[SOURCE MATERIAL Boundary: Start]

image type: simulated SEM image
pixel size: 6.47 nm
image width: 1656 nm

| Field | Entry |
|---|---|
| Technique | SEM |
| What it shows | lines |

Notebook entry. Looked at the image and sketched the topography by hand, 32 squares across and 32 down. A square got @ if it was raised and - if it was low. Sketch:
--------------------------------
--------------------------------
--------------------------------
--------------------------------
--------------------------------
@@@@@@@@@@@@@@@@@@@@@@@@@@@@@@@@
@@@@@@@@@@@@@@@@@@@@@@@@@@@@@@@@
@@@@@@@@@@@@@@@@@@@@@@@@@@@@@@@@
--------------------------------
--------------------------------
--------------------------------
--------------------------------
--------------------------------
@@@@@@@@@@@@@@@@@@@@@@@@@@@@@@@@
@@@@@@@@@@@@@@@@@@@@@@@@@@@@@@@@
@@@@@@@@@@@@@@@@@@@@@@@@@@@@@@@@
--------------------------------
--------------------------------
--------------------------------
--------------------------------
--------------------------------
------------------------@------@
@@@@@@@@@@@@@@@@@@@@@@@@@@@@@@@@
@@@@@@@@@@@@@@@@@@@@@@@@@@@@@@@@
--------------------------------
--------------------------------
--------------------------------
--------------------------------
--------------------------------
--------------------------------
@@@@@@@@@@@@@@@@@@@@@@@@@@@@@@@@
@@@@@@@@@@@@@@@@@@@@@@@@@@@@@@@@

[SOURCE MATERIAL Boundary: End]

In restating the data, begin at its first line, reproduce each line word for word, and conclude with the line that contains "shows | lines |".

image type: simulated SEM image
pixel size: 6.47 nm
image width: 1656 nm

| Field | Entry |
|---|---|
| Technique | SEM |
| What it shows | lines |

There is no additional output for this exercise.